■ Data listing

▶

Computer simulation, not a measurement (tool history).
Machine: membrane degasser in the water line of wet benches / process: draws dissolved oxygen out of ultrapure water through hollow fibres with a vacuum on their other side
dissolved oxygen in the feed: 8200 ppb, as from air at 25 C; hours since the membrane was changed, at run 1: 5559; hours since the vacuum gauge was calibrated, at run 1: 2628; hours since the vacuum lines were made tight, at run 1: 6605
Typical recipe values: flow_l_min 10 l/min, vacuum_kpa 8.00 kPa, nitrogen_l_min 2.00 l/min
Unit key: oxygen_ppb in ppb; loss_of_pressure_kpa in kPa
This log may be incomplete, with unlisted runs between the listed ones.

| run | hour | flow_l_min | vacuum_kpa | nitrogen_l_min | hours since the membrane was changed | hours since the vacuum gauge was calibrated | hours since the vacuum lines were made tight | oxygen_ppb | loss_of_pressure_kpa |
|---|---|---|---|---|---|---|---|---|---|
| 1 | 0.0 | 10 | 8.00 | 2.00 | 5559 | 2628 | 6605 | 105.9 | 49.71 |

◀

■ Activity
Restate the material above word for word, leaving nothing out.

■ Your response
Computer simulation, not a measurement (tool history).
Machine: membrane degasser in the water line of wet benches / process: draws dissolved oxygen out of ultrapure water through hollow fibres with a vacuum on their other side
dissolved oxygen in the feed: 8200 ppb, as from air at 25 C; hours since the membrane was changed, at run 1: 5559; hours since the vacuum gauge was calibrated, at run 1: 2628; hours since the vacuum lines were made tight, at run 1: 6605
Typical recipe values: flow_l_min 10 l/min, vacuum_kpa 8.00 kPa, nitrogen_l_min 2.00 l/min
Unit key: oxygen_ppb in ppb; loss_of_pressure_kpa in kPa
This log may be incomplete, with unlisted runs between the listed ones.

| run | hour | flow_l_min | vacuum_kpa | nitrogen_l_min | hours since the membrane was changed | hours since the vacuum gauge was calibrated | hours since the vacuum lines were made tight | oxygen_ppb | loss_of_pressure_kpa |
|---|---|---|---|---|---|---|---|---|---|
| 1 | 0.0 | 10 | 8.00 | 2.00 | 5559 | 2628 | 6605 | 105.9 | 49.71 |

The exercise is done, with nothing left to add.